> **Data listing**:
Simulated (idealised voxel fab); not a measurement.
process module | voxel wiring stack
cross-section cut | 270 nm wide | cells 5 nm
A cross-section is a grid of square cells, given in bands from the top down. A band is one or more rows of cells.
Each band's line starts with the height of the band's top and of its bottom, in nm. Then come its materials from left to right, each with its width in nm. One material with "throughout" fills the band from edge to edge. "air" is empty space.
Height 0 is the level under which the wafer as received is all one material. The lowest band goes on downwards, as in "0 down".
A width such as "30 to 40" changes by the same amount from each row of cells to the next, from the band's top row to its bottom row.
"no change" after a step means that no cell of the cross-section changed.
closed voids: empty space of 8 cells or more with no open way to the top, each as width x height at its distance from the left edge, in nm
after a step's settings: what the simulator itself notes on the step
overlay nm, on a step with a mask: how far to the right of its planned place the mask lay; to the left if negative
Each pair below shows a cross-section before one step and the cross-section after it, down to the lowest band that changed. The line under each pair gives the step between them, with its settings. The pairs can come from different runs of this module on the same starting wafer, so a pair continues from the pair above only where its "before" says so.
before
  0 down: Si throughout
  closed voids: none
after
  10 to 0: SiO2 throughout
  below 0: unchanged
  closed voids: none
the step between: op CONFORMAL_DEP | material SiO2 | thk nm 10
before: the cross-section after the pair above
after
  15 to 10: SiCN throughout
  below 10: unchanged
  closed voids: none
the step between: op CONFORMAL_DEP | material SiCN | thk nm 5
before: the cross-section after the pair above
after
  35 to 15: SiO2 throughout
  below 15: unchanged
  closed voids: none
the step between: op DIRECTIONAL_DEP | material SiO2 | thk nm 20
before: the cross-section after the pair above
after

> **Action item**: Every record must be transcribed exactly, with no line skipped.

> **Exercise solution**:
Simulated (idealised voxel fab); not a measurement.
process module | voxel wiring stack
cross-section cut | 270 nm wide | cells 5 nm
A cross-section is a grid of square cells, given in bands from the top down. A band is one or more rows of cells.
Each band's line starts with the height of the band's top and of its bottom, in nm. Then come its materials from left to right, each with its width in nm. One material with "throughout" fills the band from edge to edge. "air" is empty space.
Height 0 is the level under which the wafer as received is all one material. The lowest band goes on downwards, as in "0 down".
A width such as "30 to 40" changes by the same amount from each row of cells to the next, from the band's top row to its bottom row.
"no change" after a step means that no cell of the cross-section changed.
closed voids: empty space of 8 cells or more with no open way to the top, each as width x height at its distance from the left edge, in nm
after a step's settings: what the simulator itself notes on the step
overlay nm, on a step with a mask: how far to the right of its planned place the mask lay; to the left if negative
Each pair below shows a cross-section before one step and the cross-section after it, down to the lowest band that changed. The line under each pair gives the step between them, with its settings. The pairs can come from different runs of this module on the same starting wafer, so a pair continues from the pair above only where its "before" says so.
before
  0 down: Si throughout
  closed voids: none
after
  10 to 0: SiO2 throughout
  below 0: unchanged
  closed voids: none
the step between: op CONFORMAL_DEP | material SiO2 | thk nm 10
before: the cross-section after the pair above
after
  15 to 10: SiCN throughout
  below 10: unchanged
  closed voids: none
the step between: op CONFORMAL_DEP | material SiCN | thk nm 5
before: the cross-section after the pair above
after
  35 to 15: SiO2 throughout
  below 15: unchanged
  closed voids: none
the step between: op DIRECTIONAL_DEP | material SiO2 | thk nm 20
before: the cross-section after the pair above
after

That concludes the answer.